□ □ □
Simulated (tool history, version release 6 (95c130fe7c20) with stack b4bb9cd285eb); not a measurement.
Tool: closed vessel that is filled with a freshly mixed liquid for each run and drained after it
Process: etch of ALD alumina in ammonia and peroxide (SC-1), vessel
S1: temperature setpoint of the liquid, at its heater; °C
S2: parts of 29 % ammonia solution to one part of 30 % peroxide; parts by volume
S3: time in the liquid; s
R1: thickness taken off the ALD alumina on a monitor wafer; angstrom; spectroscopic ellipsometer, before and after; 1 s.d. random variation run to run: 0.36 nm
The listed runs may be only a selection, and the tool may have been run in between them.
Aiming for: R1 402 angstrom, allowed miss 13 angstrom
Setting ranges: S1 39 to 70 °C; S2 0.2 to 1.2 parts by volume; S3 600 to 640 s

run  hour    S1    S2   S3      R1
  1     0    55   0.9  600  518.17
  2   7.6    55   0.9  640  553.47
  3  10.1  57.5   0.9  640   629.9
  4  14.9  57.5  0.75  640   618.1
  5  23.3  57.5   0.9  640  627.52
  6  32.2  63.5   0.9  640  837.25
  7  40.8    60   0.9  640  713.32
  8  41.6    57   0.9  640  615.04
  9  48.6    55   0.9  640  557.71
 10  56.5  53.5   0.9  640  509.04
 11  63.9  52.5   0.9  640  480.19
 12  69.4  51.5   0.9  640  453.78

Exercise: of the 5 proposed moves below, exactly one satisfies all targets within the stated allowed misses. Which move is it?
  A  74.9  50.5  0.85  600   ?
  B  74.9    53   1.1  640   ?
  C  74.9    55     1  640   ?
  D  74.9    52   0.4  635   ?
□ □ □

■ REQUIRED ACTION
For this exercise, please copy exactly the lines of the material above from its first line through the line where "S1: temperature setpoint" appears.

■ SOLUTION
Simulated (tool history, version release 6 (95c130fe7c20) with stack b4bb9cd285eb); not a measurement.
Tool: closed vessel that is filled with a freshly mixed liquid for each run and drained after it
Process: etch of ALD alumina in ammonia and peroxide (SC-1), vessel
S1: temperature setpoint of the liquid, at its heater; °C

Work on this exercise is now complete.